A faithful, complete copy of the entries is the sole expected answer.

_ _ _
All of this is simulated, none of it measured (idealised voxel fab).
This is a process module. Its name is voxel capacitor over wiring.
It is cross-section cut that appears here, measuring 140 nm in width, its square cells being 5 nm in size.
_ _ _

RESPONSE AREA =
All of this is simulated, none of it measured (idealised voxel fab).
This is a process module. Its name is voxel capacitor over wiring.
It is cross-section cut that appears here, measuring 140 nm in width, its square cells being 5 nm in size.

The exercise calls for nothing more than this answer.